* Work order: Starting at the first line of the data below, write out each line exactly until you reach the line containing "B1. A student", and include that line too.

====
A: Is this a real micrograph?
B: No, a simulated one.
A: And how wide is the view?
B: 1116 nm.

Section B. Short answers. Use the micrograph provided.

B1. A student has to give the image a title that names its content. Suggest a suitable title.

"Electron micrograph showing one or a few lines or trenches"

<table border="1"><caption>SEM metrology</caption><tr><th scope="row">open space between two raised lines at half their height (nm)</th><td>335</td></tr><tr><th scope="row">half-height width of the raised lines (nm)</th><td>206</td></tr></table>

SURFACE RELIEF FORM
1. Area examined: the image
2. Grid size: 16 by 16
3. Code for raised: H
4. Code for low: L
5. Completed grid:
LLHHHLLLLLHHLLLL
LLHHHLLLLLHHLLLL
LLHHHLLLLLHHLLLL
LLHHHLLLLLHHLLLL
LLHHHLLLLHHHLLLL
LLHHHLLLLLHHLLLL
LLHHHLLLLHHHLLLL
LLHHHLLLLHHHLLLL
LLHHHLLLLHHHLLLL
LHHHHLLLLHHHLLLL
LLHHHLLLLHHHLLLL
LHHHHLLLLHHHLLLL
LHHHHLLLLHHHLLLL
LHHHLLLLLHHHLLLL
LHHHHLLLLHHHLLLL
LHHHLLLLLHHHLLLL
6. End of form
====

* Exercise answer:
A: Is this a real micrograph?
B: No, a simulated one.
A: And how wide is the view?
B: 1116 nm.

Section B. Short answers. Use the micrograph provided.

B1. A student has to give the image a title that names its content. Suggest a suitable title.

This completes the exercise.